» **REQUIREMENT**: Copy the records. Keep every line exactly as it is.

» **SUPPLIED INFORMATION**:
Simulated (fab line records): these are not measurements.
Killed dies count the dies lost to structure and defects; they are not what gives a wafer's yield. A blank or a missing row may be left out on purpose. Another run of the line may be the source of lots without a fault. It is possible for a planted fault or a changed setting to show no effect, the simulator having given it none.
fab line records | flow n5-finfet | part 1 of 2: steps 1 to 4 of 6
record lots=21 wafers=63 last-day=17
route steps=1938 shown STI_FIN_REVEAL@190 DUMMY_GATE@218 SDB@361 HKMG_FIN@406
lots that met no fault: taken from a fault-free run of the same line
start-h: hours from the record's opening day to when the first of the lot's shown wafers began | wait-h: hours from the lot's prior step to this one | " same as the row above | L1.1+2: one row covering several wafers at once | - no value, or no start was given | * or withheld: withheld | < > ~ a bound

» **TASK ANSWER**:
Simulated (fab line records): these are not measurements.
Killed dies count the dies lost to structure and defects; they are not what gives a wafer's yield. A blank or a missing row may be left out on purpose. Another run of the line may be the source of lots without a fault. It is possible for a planted fault or a changed setting to show no effect, the simulator having given it none.
fab line records | flow n5-finfet | part 1 of 2: steps 1 to 4 of 6
record lots=21 wafers=63 last-day=17
route steps=1938 shown STI_FIN_REVEAL@190 DUMMY_GATE@218 SDB@361 HKMG_FIN@406
lots that met no fault: taken from a fault-free run of the same line
start-h: hours from the record's opening day to when the first of the lot's shown wafers began | wait-h: hours from the lot's prior step to this one | " same as the row above | L1.1+2: one row covering several wafers at once | - no value, or no start was given | * or withheld: withheld | < > ~ a bound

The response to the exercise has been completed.